§ **REQUIREMENT**
Reproduce all entries verbatim, with nothing added or dropped.

---*---

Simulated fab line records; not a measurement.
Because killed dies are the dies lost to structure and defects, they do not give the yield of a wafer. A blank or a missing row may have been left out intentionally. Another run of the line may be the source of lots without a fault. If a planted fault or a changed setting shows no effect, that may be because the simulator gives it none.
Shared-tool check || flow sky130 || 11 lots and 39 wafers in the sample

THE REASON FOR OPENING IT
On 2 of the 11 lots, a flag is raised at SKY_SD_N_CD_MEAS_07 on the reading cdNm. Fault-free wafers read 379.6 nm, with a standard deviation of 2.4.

---*---

§ **WRITTEN SOLUTION**
Simulated fab line records; not a measurement.
Because killed dies are the dies lost to structure and defects, they do not give the yield of a wafer. A blank or a missing row may have been left out intentionally. Another run of the line may be the source of lots without a fault. If a planted fault or a changed setting shows no effect, that may be because the simulator gives it none.
Shared-tool check || flow sky130 || 11 lots and 39 wafers in the sample

THE REASON FOR OPENING IT
On 2 of the 11 lots, a flag is raised at SKY_SD_N_CD_MEAS_07 on the reading cdNm. Fault-free wafers read 379.6 nm, with a standard deviation of 2.4.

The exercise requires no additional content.